### [Activity]
Every line from the first in the listing below to the line containing "note on this" is to be repeated exactly, and no line past it.

#####

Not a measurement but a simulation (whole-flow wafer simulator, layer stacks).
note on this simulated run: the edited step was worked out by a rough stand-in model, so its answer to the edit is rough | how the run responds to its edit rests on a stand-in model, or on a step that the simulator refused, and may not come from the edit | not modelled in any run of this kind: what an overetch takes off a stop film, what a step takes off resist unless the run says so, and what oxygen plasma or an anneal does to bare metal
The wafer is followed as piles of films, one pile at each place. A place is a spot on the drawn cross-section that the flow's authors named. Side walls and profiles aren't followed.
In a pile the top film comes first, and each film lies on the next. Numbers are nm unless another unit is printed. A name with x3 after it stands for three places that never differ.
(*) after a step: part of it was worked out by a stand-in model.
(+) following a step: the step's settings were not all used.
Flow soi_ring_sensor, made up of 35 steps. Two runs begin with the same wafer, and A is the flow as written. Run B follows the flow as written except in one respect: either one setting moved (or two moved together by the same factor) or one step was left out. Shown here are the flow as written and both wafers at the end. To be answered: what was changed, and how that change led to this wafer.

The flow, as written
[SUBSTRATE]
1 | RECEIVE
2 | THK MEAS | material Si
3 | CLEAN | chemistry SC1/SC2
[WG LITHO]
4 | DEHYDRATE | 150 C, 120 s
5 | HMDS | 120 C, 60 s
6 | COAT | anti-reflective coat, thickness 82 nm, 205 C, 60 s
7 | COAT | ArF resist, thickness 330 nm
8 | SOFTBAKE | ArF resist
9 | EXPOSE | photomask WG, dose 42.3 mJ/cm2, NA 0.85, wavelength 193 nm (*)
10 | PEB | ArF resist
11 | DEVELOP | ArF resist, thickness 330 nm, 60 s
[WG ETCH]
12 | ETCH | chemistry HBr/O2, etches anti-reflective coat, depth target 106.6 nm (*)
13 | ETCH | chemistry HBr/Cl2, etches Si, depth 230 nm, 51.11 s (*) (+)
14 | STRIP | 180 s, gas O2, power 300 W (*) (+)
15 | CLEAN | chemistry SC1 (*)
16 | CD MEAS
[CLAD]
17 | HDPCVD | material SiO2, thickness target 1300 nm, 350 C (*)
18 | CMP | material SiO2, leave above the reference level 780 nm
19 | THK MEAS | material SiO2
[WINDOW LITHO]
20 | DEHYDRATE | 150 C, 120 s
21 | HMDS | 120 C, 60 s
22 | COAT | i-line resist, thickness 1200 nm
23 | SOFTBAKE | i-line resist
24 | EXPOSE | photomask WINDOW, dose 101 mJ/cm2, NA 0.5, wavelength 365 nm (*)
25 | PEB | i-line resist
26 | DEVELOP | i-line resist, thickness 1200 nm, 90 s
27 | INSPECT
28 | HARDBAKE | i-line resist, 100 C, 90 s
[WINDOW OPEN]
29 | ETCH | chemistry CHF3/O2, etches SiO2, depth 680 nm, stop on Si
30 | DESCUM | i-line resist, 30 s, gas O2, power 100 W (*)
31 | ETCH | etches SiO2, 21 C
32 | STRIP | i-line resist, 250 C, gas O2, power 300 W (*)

#####

### [Response]
Not a measurement but a simulation (whole-flow wafer simulator, layer stacks).
note on this simulated run: the edited step was worked out by a rough stand-in model, so its answer to the edit is rough | how the run responds to its edit rests on a stand-in model, or on a step that the simulator refused, and may not come from the edit | not modelled in any run of this kind: what an overetch takes off a stop film, what a step takes off resist unless the run says so, and what oxygen plasma or an anneal does to bare metal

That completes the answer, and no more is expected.